Task item >> In full and word for word, print the data below.

Data shown >>

++++++

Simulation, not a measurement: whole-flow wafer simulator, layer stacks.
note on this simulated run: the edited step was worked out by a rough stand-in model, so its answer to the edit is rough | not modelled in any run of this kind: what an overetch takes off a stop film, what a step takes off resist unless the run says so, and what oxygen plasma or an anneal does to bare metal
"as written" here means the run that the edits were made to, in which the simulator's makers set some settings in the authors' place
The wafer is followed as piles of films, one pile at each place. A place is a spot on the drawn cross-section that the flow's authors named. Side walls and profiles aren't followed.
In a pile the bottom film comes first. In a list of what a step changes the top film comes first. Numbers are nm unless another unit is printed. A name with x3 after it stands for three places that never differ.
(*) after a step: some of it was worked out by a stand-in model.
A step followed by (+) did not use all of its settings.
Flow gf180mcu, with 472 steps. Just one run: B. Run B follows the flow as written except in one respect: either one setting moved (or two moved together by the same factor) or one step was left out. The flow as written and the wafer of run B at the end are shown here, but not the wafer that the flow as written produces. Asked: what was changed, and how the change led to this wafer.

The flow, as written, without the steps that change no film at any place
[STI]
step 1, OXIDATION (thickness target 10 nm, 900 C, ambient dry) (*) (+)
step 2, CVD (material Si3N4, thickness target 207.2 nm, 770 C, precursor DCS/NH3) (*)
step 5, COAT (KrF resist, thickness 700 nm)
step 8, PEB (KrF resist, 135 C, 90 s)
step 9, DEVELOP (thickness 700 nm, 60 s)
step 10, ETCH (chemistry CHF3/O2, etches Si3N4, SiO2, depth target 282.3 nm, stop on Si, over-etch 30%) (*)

++++++

Answer section >>
Simulation, not a measurement: whole-flow wafer simulator, layer stacks.
note on this simulated run: the edited step was worked out by a rough stand-in model, so its answer to the edit is rough | not modelled in any run of this kind: what an overetch takes off a stop film, what a step takes off resist unless the run says so, and what oxygen plasma or an anneal does to bare metal
"as written" here means the run that the edits were made to, in which the simulator's makers set some settings in the authors' place
The wafer is followed as piles of films, one pile at each place. A place is a spot on the drawn cross-section that the flow's authors named. Side walls and profiles aren't followed.
In a pile the bottom film comes first. In a list of what a step changes the top film comes first. Numbers are nm unless another unit is printed. A name with x3 after it stands for three places that never differ.
(*) after a step: some of it was worked out by a stand-in model.
A step followed by (+) did not use all of its settings.
Flow gf180mcu, with 472 steps. Just one run: B. Run B follows the flow as written except in one respect: either one setting moved (or two moved together by the same factor) or one step was left out. The flow as written and the wafer of run B at the end are shown here, but not the wafer that the flow as written produces. Asked: what was changed, and how the change led to this wafer.

The flow, as written, without the steps that change no film at any place
[STI]
step 1, OXIDATION (thickness target 10 nm, 900 C, ambient dry) (*) (+)
step 2, CVD (material Si3N4, thickness target 207.2 nm, 770 C, precursor DCS/NH3) (*)
step 5, COAT (KrF resist, thickness 700 nm)
step 8, PEB (KrF resist, 135 C, 90 s)
step 9, DEVELOP (thickness 700 nm, 60 s)
step 10, ETCH (chemistry CHF3/O2, etches Si3N4, SiO2, depth target 282.3 nm, stop on Si, over-etch 30%) (*)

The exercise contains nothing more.